#### Excerpted data:
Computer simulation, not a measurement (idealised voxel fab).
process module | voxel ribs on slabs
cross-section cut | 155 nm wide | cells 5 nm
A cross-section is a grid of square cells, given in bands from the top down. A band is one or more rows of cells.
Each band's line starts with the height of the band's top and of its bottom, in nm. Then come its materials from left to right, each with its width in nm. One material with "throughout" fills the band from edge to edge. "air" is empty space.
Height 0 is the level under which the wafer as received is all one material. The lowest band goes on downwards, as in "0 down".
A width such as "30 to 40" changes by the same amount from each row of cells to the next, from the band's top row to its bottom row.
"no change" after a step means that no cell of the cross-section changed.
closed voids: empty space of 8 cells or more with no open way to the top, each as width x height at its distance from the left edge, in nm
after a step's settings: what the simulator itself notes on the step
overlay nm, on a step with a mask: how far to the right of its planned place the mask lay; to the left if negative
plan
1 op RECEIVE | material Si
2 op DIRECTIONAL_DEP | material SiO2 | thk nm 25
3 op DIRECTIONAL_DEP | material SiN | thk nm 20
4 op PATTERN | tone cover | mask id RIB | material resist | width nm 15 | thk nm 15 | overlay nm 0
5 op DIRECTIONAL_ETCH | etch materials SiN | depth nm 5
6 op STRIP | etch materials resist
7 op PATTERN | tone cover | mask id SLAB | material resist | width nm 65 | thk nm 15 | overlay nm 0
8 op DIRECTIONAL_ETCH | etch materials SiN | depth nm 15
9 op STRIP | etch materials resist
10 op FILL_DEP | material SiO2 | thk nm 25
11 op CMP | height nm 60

#### Task item:
Could you transcribe the entries above word for word, from the line with "the cross-section changed." down to the line with "after a step's", keeping both?

#### Answer area:
"no change" after a step means that no cell of the cross-section changed.
closed voids: empty space of 8 cells or more with no open way to the top, each as width x height at its distance from the left edge, in nm
after a step's settings: what the simulator itself notes on the step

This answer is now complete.